## Extracted entries
━━━━━━━━━━━━━━━━━━━━━━━━━━━━━━
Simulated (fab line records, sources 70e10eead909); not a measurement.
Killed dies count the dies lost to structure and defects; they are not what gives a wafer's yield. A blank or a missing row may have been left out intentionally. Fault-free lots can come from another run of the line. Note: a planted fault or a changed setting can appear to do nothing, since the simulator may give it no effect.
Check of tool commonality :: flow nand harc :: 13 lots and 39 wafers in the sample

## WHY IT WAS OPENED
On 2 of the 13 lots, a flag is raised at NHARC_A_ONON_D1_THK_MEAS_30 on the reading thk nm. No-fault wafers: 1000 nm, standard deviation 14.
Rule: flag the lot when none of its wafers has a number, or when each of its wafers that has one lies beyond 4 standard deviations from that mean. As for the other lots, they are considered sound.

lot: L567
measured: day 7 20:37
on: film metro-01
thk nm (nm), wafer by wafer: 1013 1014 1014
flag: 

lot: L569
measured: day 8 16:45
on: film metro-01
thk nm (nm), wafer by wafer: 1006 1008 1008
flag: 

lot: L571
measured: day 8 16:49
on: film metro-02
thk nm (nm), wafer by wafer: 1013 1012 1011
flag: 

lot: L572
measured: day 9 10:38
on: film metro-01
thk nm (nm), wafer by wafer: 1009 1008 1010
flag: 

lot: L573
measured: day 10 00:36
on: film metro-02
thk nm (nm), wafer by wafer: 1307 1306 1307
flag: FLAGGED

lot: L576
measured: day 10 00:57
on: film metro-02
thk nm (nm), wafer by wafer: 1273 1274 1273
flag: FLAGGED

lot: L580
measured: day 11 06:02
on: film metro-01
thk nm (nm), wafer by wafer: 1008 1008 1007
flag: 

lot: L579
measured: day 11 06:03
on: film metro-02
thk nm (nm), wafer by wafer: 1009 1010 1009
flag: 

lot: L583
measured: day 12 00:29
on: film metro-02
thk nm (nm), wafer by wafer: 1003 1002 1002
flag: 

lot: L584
━━━━━━━━━━━━━━━━━━━━━━━━━━━━━━

## Work request
Every line from the line containing "## WHY IT WAS OPENED" through the line containing "On 2 of the" in the records above must be retyped exactly. Leave out the rest.

## Response
## WHY IT WAS OPENED
On 2 of the 13 lots, a flag is raised at NHARC_A_ONON_D1_THK_MEAS_30 on the reading thk nm. No-fault wafers: 1000 nm, standard deviation 14.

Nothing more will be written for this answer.